*Brief*.
Set down, exactly as written, every line from the top of the records below to the line containing "PRACTICAL EXAM, SECTION B", both ends included, and no others.

*Input data*.
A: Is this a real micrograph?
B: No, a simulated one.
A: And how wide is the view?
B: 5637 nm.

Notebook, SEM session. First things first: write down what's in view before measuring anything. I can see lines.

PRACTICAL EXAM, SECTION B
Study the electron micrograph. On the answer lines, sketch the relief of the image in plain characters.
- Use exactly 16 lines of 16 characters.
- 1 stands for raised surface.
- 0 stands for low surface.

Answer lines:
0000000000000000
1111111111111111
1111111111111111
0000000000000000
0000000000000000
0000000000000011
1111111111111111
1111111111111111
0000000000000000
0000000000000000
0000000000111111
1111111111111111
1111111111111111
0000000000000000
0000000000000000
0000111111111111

*Answer section*.
A: Is this a real micrograph?
B: No, a simulated one.
A: And how wide is the view?
B: 5637 nm.

Notebook, SEM session. First things first: write down what's in view before measuring anything. I can see lines.

PRACTICAL EXAM, SECTION B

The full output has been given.